§ **ACTIVITY**:
Reproduce the lines of the listing exactly, beginning at the top, until the line with "16 CLEAN: chemistry" has been reproduced too.

§ **SOURCE MATERIAL**:
[Start of section]
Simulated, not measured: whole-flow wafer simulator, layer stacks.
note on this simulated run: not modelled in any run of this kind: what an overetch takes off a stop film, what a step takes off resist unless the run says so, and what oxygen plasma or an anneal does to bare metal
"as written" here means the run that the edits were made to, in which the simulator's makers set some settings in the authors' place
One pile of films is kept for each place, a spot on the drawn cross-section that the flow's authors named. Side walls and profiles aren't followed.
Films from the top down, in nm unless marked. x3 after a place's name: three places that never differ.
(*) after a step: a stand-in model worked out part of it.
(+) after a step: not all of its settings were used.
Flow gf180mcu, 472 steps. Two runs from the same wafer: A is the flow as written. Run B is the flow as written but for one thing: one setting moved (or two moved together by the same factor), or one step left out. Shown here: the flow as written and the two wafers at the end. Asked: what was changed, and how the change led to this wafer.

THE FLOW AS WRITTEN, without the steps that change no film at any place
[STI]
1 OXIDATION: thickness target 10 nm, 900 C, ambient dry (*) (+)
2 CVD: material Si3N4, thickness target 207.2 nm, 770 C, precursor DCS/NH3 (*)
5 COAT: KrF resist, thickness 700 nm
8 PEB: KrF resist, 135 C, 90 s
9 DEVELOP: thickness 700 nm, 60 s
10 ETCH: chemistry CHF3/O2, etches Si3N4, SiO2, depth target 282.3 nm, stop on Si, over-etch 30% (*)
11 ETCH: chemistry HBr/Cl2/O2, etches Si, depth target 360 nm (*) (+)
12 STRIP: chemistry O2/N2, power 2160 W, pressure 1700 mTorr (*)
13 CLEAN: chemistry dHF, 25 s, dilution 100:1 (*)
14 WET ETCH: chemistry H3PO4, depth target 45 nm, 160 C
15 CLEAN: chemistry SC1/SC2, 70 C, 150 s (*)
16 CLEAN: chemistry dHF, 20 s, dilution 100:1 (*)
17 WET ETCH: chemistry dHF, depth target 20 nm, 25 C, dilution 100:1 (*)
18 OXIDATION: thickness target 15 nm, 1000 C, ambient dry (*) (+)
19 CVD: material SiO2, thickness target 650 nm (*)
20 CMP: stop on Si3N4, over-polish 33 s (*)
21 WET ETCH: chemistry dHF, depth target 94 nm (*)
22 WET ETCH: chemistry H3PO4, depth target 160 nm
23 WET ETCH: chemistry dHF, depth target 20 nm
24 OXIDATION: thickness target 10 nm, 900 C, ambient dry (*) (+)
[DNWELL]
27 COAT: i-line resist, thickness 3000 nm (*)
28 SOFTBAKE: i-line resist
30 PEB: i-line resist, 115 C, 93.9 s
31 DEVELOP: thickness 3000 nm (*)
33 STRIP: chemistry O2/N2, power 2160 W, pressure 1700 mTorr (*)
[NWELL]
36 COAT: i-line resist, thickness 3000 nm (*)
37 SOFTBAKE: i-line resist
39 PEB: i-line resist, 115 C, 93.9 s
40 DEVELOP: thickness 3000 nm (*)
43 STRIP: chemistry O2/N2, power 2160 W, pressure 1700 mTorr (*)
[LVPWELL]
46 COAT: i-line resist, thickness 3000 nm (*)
[End of section]

§ **TASK RESPONSE**:
Simulated, not measured: whole-flow wafer simulator, layer stacks.
note on this simulated run: not modelled in any run of this kind: what an overetch takes off a stop film, what a step takes off resist unless the run says so, and what oxygen plasma or an anneal does to bare metal
"as written" here means the run that the edits were made to, in which the simulator's makers set some settings in the authors' place
One pile of films is kept for each place, a spot on the drawn cross-section that the flow's authors named. Side walls and profiles aren't followed.
Films from the top down, in nm unless marked. x3 after a place's name: three places that never differ.
(*) after a step: a stand-in model worked out part of it.
(+) after a step: not all of its settings were used.
Flow gf180mcu, 472 steps. Two runs from the same wafer: A is the flow as written. Run B is the flow as written but for one thing: one setting moved (or two moved together by the same factor), or one step left out. Shown here: the flow as written and the two wafers at the end. Asked: what was changed, and how the change led to this wafer.

THE FLOW AS WRITTEN, without the steps that change no film at any place
[STI]
1 OXIDATION: thickness target 10 nm, 900 C, ambient dry (*) (+)
2 CVD: material Si3N4, thickness target 207.2 nm, 770 C, precursor DCS/NH3 (*)
5 COAT: KrF resist, thickness 700 nm
8 PEB: KrF resist, 135 C, 90 s
9 DEVELOP: thickness 700 nm, 60 s
10 ETCH: chemistry CHF3/O2, etches Si3N4, SiO2, depth target 282.3 nm, stop on Si, over-etch 30% (*)
11 ETCH: chemistry HBr/Cl2/O2, etches Si, depth target 360 nm (*) (+)
12 STRIP: chemistry O2/N2, power 2160 W, pressure 1700 mTorr (*)
13 CLEAN: chemistry dHF, 25 s, dilution 100:1 (*)
14 WET ETCH: chemistry H3PO4, depth target 45 nm, 160 C
15 CLEAN: chemistry SC1/SC2, 70 C, 150 s (*)
16 CLEAN: chemistry dHF, 20 s, dilution 100:1 (*)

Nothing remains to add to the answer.